> MATERIAL SHOWN:
- - - - -
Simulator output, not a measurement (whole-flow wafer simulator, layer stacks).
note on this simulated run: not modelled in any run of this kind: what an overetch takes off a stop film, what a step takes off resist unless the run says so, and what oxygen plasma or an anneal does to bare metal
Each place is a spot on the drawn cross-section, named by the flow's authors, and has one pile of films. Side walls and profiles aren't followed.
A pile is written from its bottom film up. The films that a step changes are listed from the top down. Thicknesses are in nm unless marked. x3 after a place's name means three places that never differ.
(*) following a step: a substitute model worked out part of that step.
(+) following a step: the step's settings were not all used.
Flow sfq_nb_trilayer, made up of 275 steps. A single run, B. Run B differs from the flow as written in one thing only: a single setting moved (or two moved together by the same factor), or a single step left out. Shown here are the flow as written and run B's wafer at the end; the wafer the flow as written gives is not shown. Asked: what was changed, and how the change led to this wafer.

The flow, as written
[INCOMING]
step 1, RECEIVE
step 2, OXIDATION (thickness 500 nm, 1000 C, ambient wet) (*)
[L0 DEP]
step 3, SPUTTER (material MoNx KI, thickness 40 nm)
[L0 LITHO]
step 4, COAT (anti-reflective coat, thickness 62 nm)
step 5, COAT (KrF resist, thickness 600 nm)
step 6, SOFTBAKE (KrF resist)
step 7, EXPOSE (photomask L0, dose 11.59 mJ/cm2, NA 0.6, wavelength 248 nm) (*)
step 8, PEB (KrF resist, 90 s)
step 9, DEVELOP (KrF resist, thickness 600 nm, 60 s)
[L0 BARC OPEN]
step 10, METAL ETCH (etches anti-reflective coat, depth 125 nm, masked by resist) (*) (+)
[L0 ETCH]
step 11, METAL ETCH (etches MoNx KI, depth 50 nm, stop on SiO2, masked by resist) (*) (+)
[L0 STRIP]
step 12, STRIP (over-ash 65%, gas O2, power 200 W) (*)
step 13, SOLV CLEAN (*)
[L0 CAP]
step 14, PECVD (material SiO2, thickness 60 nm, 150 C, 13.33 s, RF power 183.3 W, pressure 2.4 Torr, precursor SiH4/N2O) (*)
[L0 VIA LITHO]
- - - - -

> WORK TASK: Please restate the records word for word. Go from the first line to the line with "note on this" and include both.

> EXERCISE OUTPUT:
Simulator output, not a measurement (whole-flow wafer simulator, layer stacks).
note on this simulated run: not modelled in any run of this kind: what an overetch takes off a stop film, what a step takes off resist unless the run says so, and what oxygen plasma or an anneal does to bare metal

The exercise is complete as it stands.